::: Study material :::

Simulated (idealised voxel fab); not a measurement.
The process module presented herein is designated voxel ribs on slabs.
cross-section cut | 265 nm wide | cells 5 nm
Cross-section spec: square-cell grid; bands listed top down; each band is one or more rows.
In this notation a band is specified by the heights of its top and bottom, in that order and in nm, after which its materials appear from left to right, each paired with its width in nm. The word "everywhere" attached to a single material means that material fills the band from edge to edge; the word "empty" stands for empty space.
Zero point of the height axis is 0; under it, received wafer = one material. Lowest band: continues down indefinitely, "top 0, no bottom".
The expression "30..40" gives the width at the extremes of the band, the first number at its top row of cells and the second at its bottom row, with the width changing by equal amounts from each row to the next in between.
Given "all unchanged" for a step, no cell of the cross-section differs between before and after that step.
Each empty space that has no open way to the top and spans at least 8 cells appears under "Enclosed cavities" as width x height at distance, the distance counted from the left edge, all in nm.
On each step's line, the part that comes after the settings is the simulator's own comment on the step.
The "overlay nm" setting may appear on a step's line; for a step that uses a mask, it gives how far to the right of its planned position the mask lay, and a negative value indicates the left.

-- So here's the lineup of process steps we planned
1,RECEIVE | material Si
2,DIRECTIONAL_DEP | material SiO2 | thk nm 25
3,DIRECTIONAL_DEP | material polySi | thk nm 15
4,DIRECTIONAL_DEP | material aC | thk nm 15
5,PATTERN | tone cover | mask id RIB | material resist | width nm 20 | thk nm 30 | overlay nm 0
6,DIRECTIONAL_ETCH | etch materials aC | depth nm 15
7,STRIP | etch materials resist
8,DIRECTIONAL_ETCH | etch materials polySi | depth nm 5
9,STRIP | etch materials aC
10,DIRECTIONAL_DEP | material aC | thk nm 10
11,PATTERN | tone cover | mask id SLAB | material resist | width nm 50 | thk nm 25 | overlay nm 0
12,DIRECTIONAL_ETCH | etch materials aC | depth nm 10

:::

*Assignment*
Return, with no change at all, every line in the entries above from the line containing "Each empty space" through the line containing "-- So here's".

*Exercise result*
Each empty space that has no open way to the top and spans at least 8 cells appears under "Enclosed cavities" as width x height at distance, the distance counted from the left edge, all in nm.
On each step's line, the part that comes after the settings is the simulator's own comment on the step.
The "overlay nm" setting may appear on a step's line; for a step that uses a mask, it gives how far to the right of its planned position the mask lay, and a negative value indicates the left.

-- So here's the lineup of process steps we planned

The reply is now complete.